> **Data for review**:
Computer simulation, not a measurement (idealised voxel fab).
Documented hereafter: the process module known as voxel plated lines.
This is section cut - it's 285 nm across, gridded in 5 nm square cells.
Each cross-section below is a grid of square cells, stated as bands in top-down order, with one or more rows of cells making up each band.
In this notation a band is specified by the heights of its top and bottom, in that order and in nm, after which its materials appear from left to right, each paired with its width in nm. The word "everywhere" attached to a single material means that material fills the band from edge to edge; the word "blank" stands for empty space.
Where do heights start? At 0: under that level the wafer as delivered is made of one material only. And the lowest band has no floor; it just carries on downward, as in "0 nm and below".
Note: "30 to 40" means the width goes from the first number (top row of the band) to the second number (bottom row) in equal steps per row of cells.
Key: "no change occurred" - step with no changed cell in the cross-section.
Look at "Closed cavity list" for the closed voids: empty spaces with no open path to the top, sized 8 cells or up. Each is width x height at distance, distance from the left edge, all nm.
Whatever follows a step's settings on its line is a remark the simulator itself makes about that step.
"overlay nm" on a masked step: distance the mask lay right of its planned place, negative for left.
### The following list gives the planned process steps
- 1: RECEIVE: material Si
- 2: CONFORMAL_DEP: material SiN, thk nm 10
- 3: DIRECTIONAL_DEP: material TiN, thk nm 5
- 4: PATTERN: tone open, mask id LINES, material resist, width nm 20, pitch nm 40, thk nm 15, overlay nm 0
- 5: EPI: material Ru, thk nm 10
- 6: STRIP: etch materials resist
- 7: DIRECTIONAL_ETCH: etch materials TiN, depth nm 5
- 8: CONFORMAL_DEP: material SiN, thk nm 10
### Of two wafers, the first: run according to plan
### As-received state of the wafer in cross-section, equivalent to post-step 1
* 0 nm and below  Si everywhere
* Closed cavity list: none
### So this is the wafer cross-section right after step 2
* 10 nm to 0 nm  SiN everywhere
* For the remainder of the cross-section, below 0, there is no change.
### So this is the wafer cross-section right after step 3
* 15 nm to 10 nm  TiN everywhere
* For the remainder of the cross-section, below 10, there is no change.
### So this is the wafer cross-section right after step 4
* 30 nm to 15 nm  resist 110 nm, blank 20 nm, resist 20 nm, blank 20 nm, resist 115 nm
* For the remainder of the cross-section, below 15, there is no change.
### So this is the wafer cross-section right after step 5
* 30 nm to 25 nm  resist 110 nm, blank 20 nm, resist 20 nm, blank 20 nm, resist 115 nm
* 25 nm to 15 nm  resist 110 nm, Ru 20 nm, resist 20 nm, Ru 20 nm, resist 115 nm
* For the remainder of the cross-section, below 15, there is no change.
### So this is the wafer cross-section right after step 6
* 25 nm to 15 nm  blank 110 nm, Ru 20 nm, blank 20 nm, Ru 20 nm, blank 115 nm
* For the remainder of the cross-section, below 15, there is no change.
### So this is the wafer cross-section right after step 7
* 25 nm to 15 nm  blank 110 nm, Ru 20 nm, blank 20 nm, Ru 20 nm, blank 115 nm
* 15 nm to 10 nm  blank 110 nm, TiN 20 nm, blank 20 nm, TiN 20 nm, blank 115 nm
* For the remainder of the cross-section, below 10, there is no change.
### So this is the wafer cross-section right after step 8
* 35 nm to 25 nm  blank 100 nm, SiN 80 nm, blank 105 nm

> **Assignment**: Only the lines from the first line of the records through the line containing "- 4: PATTERN: tone" should be repeated, exactly as they appear.

> **Exercise solution**:
Computer simulation, not a measurement (idealised voxel fab).
Documented hereafter: the process module known as voxel plated lines.
This is section cut - it's 285 nm across, gridded in 5 nm square cells.
Each cross-section below is a grid of square cells, stated as bands in top-down order, with one or more rows of cells making up each band.
In this notation a band is specified by the heights of its top and bottom, in that order and in nm, after which its materials appear from left to right, each paired with its width in nm. The word "everywhere" attached to a single material means that material fills the band from edge to edge; the word "blank" stands for empty space.
Where do heights start? At 0: under that level the wafer as delivered is made of one material only. And the lowest band has no floor; it just carries on downward, as in "0 nm and below".
Note: "30 to 40" means the width goes from the first number (top row of the band) to the second number (bottom row) in equal steps per row of cells.
Key: "no change occurred" - step with no changed cell in the cross-section.
Look at "Closed cavity list" for the closed voids: empty spaces with no open path to the top, sized 8 cells or up. Each is width x height at distance, distance from the left edge, all nm.
Whatever follows a step's settings on its line is a remark the simulator itself makes about that step.
"overlay nm" on a masked step: distance the mask lay right of its planned place, negative for left.
### The following list gives the planned process steps
- 1: RECEIVE: material Si
- 2: CONFORMAL_DEP: material SiN, thk nm 10
- 3: DIRECTIONAL_DEP: material TiN, thk nm 5
- 4: PATTERN: tone open, mask id LINES, material resist, width nm 20, pitch nm 40, thk nm 15, overlay nm 0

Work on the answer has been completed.